* Action item *
Up through the line that contains "materials resist |", retype the entries exactly, beginning at the very first line.

***** Data extract *****

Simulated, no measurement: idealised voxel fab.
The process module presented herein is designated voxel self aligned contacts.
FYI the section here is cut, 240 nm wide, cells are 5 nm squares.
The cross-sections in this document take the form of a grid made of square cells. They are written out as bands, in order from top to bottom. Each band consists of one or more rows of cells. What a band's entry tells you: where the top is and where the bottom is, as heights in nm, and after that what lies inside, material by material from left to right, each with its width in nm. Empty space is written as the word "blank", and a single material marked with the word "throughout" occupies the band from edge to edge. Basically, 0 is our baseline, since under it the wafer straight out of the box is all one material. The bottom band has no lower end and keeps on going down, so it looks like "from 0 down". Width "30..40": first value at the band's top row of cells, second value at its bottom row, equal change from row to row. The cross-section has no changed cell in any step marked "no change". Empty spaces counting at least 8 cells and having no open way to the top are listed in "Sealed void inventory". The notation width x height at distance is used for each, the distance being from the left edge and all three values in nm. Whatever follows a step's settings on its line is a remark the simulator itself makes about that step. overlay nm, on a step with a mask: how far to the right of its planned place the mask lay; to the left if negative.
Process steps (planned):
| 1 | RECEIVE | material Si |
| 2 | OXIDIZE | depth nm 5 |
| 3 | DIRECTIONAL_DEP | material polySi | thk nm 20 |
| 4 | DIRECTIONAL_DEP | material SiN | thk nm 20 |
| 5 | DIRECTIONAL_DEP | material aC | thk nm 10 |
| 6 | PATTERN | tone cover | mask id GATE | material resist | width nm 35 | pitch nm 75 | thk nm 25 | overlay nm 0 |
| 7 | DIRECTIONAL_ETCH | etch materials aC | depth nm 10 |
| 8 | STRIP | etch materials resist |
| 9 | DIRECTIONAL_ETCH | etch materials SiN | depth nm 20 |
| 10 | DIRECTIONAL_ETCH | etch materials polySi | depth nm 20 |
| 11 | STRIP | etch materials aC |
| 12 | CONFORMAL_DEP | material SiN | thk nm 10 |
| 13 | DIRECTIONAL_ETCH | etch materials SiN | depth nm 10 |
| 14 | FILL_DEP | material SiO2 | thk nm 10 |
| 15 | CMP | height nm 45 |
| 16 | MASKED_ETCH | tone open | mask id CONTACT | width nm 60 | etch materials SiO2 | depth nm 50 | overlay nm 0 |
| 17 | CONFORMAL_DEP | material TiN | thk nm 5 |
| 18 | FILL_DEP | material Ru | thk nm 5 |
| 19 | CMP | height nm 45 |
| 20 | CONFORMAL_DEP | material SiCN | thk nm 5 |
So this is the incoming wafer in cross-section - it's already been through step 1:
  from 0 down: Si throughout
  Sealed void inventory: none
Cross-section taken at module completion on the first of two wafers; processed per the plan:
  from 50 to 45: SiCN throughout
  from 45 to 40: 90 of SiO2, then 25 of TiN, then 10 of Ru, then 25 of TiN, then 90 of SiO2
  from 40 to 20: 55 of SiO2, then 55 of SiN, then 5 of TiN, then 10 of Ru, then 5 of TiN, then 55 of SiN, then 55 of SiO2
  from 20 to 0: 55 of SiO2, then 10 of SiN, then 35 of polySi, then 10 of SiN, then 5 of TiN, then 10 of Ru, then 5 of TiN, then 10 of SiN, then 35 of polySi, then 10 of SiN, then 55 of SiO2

*****

* Expected answer *
Simulated, no measurement: idealised voxel fab.
The process module presented herein is designated voxel self aligned contacts.
FYI the section here is cut, 240 nm wide, cells are 5 nm squares.
The cross-sections in this document take the form of a grid made of square cells. They are written out as bands, in order from top to bottom. Each band consists of one or more rows of cells. What a band's entry tells you: where the top is and where the bottom is, as heights in nm, and after that what lies inside, material by material from left to right, each with its width in nm. Empty space is written as the word "blank", and a single material marked with the word "throughout" occupies the band from edge to edge. Basically, 0 is our baseline, since under it the wafer straight out of the box is all one material. The bottom band has no lower end and keeps on going down, so it looks like "from 0 down". Width "30..40": first value at the band's top row of cells, second value at its bottom row, equal change from row to row. The cross-section has no changed cell in any step marked "no change". Empty spaces counting at least 8 cells and having no open way to the top are listed in "Sealed void inventory". The notation width x height at distance is used for each, the distance being from the left edge and all three values in nm. Whatever follows a step's settings on its line is a remark the simulator itself makes about that step. overlay nm, on a step with a mask: how far to the right of its planned place the mask lay; to the left if negative.
Process steps (planned):
| 1 | RECEIVE | material Si |
| 2 | OXIDIZE | depth nm 5 |
| 3 | DIRECTIONAL_DEP | material polySi | thk nm 20 |
| 4 | DIRECTIONAL_DEP | material SiN | thk nm 20 |
| 5 | DIRECTIONAL_DEP | material aC | thk nm 10 |
| 6 | PATTERN | tone cover | mask id GATE | material resist | width nm 35 | pitch nm 75 | thk nm 25 | overlay nm 0 |
| 7 | DIRECTIONAL_ETCH | etch materials aC | depth nm 10 |
| 8 | STRIP | etch materials resist |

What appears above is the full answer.